Work item> Please print each entry below exactly as it reads.

Information>
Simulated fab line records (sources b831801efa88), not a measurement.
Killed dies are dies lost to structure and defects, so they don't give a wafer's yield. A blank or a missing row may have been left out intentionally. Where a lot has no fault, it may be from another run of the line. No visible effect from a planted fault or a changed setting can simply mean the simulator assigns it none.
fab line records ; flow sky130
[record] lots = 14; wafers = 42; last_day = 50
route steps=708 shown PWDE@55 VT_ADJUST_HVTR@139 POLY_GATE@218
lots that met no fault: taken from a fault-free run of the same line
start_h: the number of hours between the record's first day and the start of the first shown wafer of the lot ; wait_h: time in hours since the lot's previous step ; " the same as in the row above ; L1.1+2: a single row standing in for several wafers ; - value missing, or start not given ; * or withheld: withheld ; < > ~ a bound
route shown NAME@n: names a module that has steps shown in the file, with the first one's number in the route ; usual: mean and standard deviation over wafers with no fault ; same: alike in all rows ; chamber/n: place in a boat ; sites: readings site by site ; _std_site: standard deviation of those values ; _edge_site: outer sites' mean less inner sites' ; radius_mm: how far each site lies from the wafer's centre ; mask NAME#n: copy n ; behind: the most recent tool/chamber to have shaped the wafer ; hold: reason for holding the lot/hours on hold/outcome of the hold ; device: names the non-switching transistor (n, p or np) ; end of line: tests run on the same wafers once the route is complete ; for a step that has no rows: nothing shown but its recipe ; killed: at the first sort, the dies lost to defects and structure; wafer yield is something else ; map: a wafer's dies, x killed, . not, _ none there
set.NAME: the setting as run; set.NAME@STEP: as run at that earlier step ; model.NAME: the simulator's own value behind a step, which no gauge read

Your solution>
Simulated fab line records (sources b831801efa88), not a measurement.
Killed dies are dies lost to structure and defects, so they don't give a wafer's yield. A blank or a missing row may have been left out intentionally. Where a lot has no fault, it may be from another run of the line. No visible effect from a planted fault or a changed setting can simply mean the simulator assigns it none.
fab line records ; flow sky130
[record] lots = 14; wafers = 42; last_day = 50
route steps=708 shown PWDE@55 VT_ADJUST_HVTR@139 POLY_GATE@218
lots that met no fault: taken from a fault-free run of the same line
start_h: the number of hours between the record's first day and the start of the first shown wafer of the lot ; wait_h: time in hours since the lot's previous step ; " the same as in the row above ; L1.1+2: a single row standing in for several wafers ; - value missing, or start not given ; * or withheld: withheld ; < > ~ a bound
route shown NAME@n: names a module that has steps shown in the file, with the first one's number in the route ; usual: mean and standard deviation over wafers with no fault ; same: alike in all rows ; chamber/n: place in a boat ; sites: readings site by site ; _std_site: standard deviation of those values ; _edge_site: outer sites' mean less inner sites' ; radius_mm: how far each site lies from the wafer's centre ; mask NAME#n: copy n ; behind: the most recent tool/chamber to have shaped the wafer ; hold: reason for holding the lot/hours on hold/outcome of the hold ; device: names the non-switching transistor (n, p or np) ; end of line: tests run on the same wafers once the route is complete ; for a step that has no rows: nothing shown but its recipe ; killed: at the first sort, the dies lost to defects and structure; wafer yield is something else ; map: a wafer's dies, x killed, . not, _ none there
set.NAME: the setting as run; set.NAME@STEP: as run at that earlier step ; model.NAME: the simulator's own value behind a step, which no gauge read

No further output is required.